== Task item ==
Every line of the material is to be set down again without any change.

##### Data listing

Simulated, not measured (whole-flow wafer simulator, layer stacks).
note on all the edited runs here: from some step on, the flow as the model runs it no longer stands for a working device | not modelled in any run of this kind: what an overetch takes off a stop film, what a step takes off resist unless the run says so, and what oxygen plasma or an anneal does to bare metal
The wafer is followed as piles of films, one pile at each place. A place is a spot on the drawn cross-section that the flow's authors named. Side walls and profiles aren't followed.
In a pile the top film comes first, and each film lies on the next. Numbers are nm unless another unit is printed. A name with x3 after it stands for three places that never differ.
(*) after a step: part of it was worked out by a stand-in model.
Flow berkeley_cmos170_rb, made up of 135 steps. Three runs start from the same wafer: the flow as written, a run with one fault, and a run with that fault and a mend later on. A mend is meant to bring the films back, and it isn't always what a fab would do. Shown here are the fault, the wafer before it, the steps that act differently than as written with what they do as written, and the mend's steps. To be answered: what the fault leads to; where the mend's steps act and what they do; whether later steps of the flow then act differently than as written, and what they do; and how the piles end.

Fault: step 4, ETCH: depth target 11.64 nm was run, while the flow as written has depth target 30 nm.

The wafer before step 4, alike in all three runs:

##########

== Exercise response ==
Simulated, not measured (whole-flow wafer simulator, layer stacks).
note on all the edited runs here: from some step on, the flow as the model runs it no longer stands for a working device | not modelled in any run of this kind: what an overetch takes off a stop film, what a step takes off resist unless the run says so, and what oxygen plasma or an anneal does to bare metal
The wafer is followed as piles of films, one pile at each place. A place is a spot on the drawn cross-section that the flow's authors named. Side walls and profiles aren't followed.
In a pile the top film comes first, and each film lies on the next. Numbers are nm unless another unit is printed. A name with x3 after it stands for three places that never differ.
(*) after a step: part of it was worked out by a stand-in model.
Flow berkeley_cmos170_rb, made up of 135 steps. Three runs start from the same wafer: the flow as written, a run with one fault, and a run with that fault and a mend later on. A mend is meant to bring the films back, and it isn't always what a fab would do. Shown here are the fault, the wafer before it, the steps that act differently than as written with what they do as written, and the mend's steps. To be answered: what the fault leads to; where the mend's steps act and what they do; whether later steps of the flow then act differently than as written, and what they do; and how the piles end.

Fault: step 4, ETCH: depth target 11.64 nm was run, while the flow as written has depth target 30 nm.

The wafer before step 4, alike in all three runs:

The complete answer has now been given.